- _Entries provided_:
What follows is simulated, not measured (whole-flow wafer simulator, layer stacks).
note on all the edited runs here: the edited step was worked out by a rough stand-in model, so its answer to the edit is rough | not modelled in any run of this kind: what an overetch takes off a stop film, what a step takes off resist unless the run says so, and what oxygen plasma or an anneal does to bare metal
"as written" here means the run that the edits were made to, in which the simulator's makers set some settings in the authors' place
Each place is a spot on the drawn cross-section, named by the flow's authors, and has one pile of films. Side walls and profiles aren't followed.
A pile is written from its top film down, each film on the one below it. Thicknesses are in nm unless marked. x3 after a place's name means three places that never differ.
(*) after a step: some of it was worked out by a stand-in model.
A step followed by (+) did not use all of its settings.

- _Assigned task_: Above are the records; retype every one exactly.

- _Answer area_:
What follows is simulated, not measured (whole-flow wafer simulator, layer stacks).
note on all the edited runs here: the edited step was worked out by a rough stand-in model, so its answer to the edit is rough | not modelled in any run of this kind: what an overetch takes off a stop film, what a step takes off resist unless the run says so, and what oxygen plasma or an anneal does to bare metal
"as written" here means the run that the edits were made to, in which the simulator's makers set some settings in the authors' place
Each place is a spot on the drawn cross-section, named by the flow's authors, and has one pile of films. Side walls and profiles aren't followed.
A pile is written from its top film down, each film on the one below it. Thicknesses are in nm unless marked. x3 after a place's name means three places that never differ.
(*) after a step: some of it was worked out by a stand-in model.
A step followed by (+) did not use all of its settings.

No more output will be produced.